Provided records:
□ □ □ □ □

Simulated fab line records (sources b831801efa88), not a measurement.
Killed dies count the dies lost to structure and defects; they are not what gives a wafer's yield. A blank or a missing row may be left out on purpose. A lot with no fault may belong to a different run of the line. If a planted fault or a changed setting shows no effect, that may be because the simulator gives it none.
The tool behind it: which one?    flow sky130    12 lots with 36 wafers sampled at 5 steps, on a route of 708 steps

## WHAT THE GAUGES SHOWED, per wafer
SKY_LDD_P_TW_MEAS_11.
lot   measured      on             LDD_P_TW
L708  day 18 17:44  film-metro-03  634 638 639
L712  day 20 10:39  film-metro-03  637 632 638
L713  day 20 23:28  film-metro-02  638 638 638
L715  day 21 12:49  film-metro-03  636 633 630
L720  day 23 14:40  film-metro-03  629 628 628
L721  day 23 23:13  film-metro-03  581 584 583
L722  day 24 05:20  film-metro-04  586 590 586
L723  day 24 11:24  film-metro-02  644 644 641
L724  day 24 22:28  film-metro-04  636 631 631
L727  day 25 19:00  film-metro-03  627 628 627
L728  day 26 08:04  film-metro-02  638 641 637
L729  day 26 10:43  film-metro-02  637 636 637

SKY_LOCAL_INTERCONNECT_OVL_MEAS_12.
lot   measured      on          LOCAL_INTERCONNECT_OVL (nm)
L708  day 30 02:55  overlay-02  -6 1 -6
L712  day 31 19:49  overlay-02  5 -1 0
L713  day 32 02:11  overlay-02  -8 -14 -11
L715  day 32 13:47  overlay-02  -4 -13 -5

□ □ □ □ □

Brief: Set down the records again, exactly.

Worked solution:
Simulated fab line records (sources b831801efa88), not a measurement.
Killed dies count the dies lost to structure and defects; they are not what gives a wafer's yield. A blank or a missing row may be left out on purpose. A lot with no fault may belong to a different run of the line. If a planted fault or a changed setting shows no effect, that may be because the simulator gives it none.
The tool behind it: which one?    flow sky130    12 lots with 36 wafers sampled at 5 steps, on a route of 708 steps

## WHAT THE GAUGES SHOWED, per wafer
SKY_LDD_P_TW_MEAS_11.
lot   measured      on             LDD_P_TW
L708  day 18 17:44  film-metro-03  634 638 639
L712  day 20 10:39  film-metro-03  637 632 638
L713  day 20 23:28  film-metro-02  638 638 638
L715  day 21 12:49  film-metro-03  636 633 630
L720  day 23 14:40  film-metro-03  629 628 628
L721  day 23 23:13  film-metro-03  581 584 583
L722  day 24 05:20  film-metro-04  586 590 586
L723  day 24 11:24  film-metro-02  644 644 641
L724  day 24 22:28  film-metro-04  636 631 631
L727  day 25 19:00  film-metro-03  627 628 627
L728  day 26 08:04  film-metro-02  638 641 637
L729  day 26 10:43  film-metro-02  637 636 637

SKY_LOCAL_INTERCONNECT_OVL_MEAS_12.
lot   measured      on          LOCAL_INTERCONNECT_OVL (nm)
L708  day 30 02:55  overlay-02  -6 1 -6
L712  day 31 19:49  overlay-02  5 -1 0
L713  day 32 02:11  overlay-02  -8 -14 -11
L715  day 32 13:47  overlay-02  -4 -13 -5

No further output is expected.